(Requirement):
Stop at the line containing "Section cut is": every line of the listing from the first up to that one must be set down exactly.

(Listed entries):
- - - - - - -
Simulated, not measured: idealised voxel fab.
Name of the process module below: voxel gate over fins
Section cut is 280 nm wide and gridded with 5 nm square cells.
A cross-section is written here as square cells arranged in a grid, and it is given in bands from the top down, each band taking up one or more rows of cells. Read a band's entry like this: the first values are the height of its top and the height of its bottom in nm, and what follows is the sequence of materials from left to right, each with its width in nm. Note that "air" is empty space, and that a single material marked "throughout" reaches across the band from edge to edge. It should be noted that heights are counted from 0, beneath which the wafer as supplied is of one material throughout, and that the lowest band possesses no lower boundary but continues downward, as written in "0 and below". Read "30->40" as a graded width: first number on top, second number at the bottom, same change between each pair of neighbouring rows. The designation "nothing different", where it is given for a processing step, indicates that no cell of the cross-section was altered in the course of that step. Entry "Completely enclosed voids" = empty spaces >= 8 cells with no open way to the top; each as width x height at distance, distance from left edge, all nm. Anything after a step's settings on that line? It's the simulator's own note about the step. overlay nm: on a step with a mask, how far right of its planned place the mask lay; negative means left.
- - - - - - -

(Your response):
Simulated, not measured: idealised voxel fab.
Name of the process module below: voxel gate over fins
Section cut is 280 nm wide and gridded with 5 nm square cells.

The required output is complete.